ACTIVITY:
From top to bottom, restate the entries below word for word.

PROVIDED MATERIAL:
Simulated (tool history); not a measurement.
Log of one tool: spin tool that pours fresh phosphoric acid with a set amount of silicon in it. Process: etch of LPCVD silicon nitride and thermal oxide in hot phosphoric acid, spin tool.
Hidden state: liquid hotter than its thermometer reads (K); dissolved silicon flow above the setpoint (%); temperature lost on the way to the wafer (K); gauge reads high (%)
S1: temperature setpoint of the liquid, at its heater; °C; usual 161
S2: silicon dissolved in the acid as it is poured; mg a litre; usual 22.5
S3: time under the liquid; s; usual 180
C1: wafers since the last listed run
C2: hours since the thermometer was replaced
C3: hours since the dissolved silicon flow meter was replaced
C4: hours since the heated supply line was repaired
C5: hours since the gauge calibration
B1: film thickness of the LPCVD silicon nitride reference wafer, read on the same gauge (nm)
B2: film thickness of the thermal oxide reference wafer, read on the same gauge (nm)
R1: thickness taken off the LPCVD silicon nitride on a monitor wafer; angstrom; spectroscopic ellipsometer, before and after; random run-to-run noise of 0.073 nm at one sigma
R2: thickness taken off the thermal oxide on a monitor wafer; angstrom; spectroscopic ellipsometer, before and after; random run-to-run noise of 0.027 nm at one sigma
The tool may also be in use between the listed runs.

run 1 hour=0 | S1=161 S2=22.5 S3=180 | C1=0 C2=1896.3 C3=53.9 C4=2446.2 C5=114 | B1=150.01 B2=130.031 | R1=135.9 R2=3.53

ANSWER AREA:
Simulated (tool history); not a measurement.
Log of one tool: spin tool that pours fresh phosphoric acid with a set amount of silicon in it. Process: etch of LPCVD silicon nitride and thermal oxide in hot phosphoric acid, spin tool.
Hidden state: liquid hotter than its thermometer reads (K); dissolved silicon flow above the setpoint (%); temperature lost on the way to the wafer (K); gauge reads high (%)
S1: temperature setpoint of the liquid, at its heater; °C; usual 161
S2: silicon dissolved in the acid as it is poured; mg a litre; usual 22.5
S3: time under the liquid; s; usual 180
C1: wafers since the last listed run
C2: hours since the thermometer was replaced
C3: hours since the dissolved silicon flow meter was replaced
C4: hours since the heated supply line was repaired
C5: hours since the gauge calibration
B1: film thickness of the LPCVD silicon nitride reference wafer, read on the same gauge (nm)
B2: film thickness of the thermal oxide reference wafer, read on the same gauge (nm)
R1: thickness taken off the LPCVD silicon nitride on a monitor wafer; angstrom; spectroscopic ellipsometer, before and after; random run-to-run noise of 0.073 nm at one sigma
R2: thickness taken off the thermal oxide on a monitor wafer; angstrom; spectroscopic ellipsometer, before and after; random run-to-run noise of 0.027 nm at one sigma
The tool may also be in use between the listed runs.

run 1 hour=0 | S1=161 S2=22.5 S3=180 | C1=0 C2=1896.3 C3=53.9 C4=2446.2 C5=114 | B1=150.01 B2=130.031 | R1=135.9 R2=3.53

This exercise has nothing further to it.